▶ [Action item]:
Once the line holding "- N5_BEOL_M8_CURE_74: cures" is found in the listing below, write it out and each later line exactly, up to and including the one holding "L083.6 | pecvd-01, 2".

▶ [Extracted material]:
_ _ _ _ _

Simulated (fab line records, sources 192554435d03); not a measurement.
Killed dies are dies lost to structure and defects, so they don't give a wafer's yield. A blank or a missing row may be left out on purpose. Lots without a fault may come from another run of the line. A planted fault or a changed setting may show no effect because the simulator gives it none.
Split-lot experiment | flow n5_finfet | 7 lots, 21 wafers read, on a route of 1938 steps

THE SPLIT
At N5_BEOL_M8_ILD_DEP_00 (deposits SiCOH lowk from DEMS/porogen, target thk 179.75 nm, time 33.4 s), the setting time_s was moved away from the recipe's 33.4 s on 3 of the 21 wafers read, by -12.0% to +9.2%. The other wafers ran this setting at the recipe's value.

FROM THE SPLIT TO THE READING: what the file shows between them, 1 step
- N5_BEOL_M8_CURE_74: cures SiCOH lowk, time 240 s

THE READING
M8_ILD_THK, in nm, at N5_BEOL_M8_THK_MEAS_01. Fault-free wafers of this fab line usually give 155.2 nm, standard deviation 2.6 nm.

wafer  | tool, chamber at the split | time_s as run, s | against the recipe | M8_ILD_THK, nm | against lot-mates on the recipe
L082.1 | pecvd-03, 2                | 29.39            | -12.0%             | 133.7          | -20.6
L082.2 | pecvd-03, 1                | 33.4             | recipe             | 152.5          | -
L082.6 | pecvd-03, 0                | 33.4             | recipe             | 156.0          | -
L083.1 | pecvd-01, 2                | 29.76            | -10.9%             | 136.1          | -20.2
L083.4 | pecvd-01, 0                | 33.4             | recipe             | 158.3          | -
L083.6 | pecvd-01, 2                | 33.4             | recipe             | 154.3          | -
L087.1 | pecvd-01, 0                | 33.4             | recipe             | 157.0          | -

_ _ _ _ _

▶ [Answer section]:
- N5_BEOL_M8_CURE_74: cures SiCOH lowk, time 240 s

THE READING
M8_ILD_THK, in nm, at N5_BEOL_M8_THK_MEAS_01. Fault-free wafers of this fab line usually give 155.2 nm, standard deviation 2.6 nm.

wafer  | tool, chamber at the split | time_s as run, s | against the recipe | M8_ILD_THK, nm | against lot-mates on the recipe
L082.1 | pecvd-03, 2                | 29.39            | -12.0%             | 133.7          | -20.6
L082.2 | pecvd-03, 1                | 33.4             | recipe             | 152.5          | -
L082.6 | pecvd-03, 0                | 33.4             | recipe             | 156.0          | -
L083.1 | pecvd-01, 2                | 29.76            | -10.9%             | 136.1          | -20.2
L083.4 | pecvd-01, 0                | 33.4             | recipe             | 158.3          | -
L083.6 | pecvd-01, 2                | 33.4             | recipe             | 154.3          | -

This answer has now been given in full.